> WORK ORDER
Would you retype every line below without changing anything?

> DATASET
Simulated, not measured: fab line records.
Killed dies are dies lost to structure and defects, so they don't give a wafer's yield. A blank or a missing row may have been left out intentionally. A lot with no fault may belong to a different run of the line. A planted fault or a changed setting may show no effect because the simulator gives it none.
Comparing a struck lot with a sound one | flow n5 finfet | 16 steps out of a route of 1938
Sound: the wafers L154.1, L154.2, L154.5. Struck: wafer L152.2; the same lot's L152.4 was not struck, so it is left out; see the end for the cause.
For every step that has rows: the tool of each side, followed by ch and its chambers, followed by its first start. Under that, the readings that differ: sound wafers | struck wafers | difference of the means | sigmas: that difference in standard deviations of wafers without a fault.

> TASK OUTPUT
Simulated, not measured: fab line records.
Killed dies are dies lost to structure and defects, so they don't give a wafer's yield. A blank or a missing row may have been left out intentionally. A lot with no fault may belong to a different run of the line. A planted fault or a changed setting may show no effect because the simulator gives it none.
Comparing a struck lot with a sound one | flow n5 finfet | 16 steps out of a route of 1938
Sound: the wafers L154.1, L154.2, L154.5. Struck: wafer L152.2; the same lot's L152.4 was not struck, so it is left out; see the end for the cause.
For every step that has rows: the tool of each side, followed by ch and its chambers, followed by its first start. Under that, the readings that differ: sound wafers | struck wafers | difference of the means | sigmas: that difference in standard deviations of wafers without a fault.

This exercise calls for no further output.